(Beginning of Data under study)
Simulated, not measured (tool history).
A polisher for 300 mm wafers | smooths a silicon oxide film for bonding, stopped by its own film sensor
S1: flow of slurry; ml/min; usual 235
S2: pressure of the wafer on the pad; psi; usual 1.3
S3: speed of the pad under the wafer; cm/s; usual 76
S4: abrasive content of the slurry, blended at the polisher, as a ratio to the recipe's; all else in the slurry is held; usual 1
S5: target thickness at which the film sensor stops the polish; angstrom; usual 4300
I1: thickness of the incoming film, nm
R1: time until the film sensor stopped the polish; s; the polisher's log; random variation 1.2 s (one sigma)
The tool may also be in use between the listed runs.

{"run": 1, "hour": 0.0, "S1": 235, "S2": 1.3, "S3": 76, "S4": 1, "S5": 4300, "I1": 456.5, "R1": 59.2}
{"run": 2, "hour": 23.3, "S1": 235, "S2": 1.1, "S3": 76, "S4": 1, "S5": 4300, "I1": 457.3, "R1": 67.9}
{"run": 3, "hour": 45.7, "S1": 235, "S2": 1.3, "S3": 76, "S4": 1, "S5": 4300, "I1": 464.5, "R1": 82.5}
(End of Data under study)

Output each line of the material above with no deviation.

Simulated, not measured (tool history).
A polisher for 300 mm wafers | smooths a silicon oxide film for bonding, stopped by its own film sensor
S1: flow of slurry; ml/min; usual 235
S2: pressure of the wafer on the pad; psi; usual 1.3
S3: speed of the pad under the wafer; cm/s; usual 76
S4: abrasive content of the slurry, blended at the polisher, as a ratio to the recipe's; all else in the slurry is held; usual 1
S5: target thickness at which the film sensor stops the polish; angstrom; usual 4300
I1: thickness of the incoming film, nm
R1: time until the film sensor stopped the polish; s; the polisher's log; random variation 1.2 s (one sigma)
The tool may also be in use between the listed runs.

{"run": 1, "hour": 0.0, "S1": 235, "S2": 1.3, "S3": 76, "S4": 1, "S5": 4300, "I1": 456.5, "R1": 59.2}
{"run": 2, "hour": 23.3, "S1": 235, "S2": 1.1, "S3": 76, "S4": 1, "S5": 4300, "I1": 457.3, "R1": 67.9}
{"run": 3, "hour": 45.7, "S1": 235, "S2": 1.3, "S3": 76, "S4": 1, "S5": 4300, "I1": 464.5, "R1": 82.5}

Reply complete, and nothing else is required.